WORK ITEM:
Word for word, restate the lines from the start of the data down to the line with "L078 | day 9 15:12", both included.

SOURCE INFORMATION:
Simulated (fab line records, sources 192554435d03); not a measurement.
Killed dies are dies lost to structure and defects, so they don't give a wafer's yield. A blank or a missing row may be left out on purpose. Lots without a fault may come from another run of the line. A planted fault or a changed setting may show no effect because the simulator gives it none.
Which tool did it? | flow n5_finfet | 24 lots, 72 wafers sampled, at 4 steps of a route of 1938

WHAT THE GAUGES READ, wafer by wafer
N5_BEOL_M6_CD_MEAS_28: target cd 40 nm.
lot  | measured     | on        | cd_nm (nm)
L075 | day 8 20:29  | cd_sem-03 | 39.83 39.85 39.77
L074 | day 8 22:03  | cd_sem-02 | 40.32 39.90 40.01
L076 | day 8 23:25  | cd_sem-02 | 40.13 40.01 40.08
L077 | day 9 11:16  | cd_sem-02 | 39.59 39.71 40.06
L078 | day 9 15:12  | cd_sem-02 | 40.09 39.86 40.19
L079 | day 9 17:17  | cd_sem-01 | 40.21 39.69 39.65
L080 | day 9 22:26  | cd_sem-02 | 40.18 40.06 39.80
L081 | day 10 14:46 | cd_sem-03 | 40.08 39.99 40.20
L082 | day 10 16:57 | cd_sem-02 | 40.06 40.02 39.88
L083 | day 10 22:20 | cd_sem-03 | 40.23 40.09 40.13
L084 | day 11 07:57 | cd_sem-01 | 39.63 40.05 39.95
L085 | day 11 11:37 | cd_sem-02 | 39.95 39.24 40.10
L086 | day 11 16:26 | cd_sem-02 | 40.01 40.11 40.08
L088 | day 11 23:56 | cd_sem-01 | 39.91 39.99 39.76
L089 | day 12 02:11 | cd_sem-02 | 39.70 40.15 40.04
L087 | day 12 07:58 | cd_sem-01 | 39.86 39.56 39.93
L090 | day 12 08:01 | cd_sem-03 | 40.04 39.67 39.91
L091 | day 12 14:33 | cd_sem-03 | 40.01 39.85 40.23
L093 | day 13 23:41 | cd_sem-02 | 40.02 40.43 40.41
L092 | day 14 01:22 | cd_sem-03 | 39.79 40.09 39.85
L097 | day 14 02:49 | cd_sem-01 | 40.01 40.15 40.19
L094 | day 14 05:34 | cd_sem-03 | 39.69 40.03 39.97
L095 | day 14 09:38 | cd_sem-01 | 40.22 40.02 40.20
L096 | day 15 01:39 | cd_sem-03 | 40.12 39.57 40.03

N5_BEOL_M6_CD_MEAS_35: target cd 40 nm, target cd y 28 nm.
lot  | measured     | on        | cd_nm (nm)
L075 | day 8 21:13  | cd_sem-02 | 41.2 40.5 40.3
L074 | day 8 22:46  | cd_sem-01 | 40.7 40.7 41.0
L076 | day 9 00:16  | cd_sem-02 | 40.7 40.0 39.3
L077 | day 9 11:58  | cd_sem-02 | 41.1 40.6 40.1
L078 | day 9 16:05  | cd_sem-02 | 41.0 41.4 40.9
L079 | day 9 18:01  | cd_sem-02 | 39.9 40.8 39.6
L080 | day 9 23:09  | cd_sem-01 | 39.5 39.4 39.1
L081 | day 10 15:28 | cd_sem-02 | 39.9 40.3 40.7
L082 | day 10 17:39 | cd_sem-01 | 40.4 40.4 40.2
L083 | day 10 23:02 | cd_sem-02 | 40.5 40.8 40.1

RESULT:
Simulated (fab line records, sources 192554435d03); not a measurement.
Killed dies are dies lost to structure and defects, so they don't give a wafer's yield. A blank or a missing row may be left out on purpose. Lots without a fault may come from another run of the line. A planted fault or a changed setting may show no effect because the simulator gives it none.
Which tool did it? | flow n5_finfet | 24 lots, 72 wafers sampled, at 4 steps of a route of 1938

WHAT THE GAUGES READ, wafer by wafer
N5_BEOL_M6_CD_MEAS_28: target cd 40 nm.
lot  | measured     | on        | cd_nm (nm)
L075 | day 8 20:29  | cd_sem-03 | 39.83 39.85 39.77
L074 | day 8 22:03  | cd_sem-02 | 40.32 39.90 40.01
L076 | day 8 23:25  | cd_sem-02 | 40.13 40.01 40.08
L077 | day 9 11:16  | cd_sem-02 | 39.59 39.71 40.06
L078 | day 9 15:12  | cd_sem-02 | 40.09 39.86 40.19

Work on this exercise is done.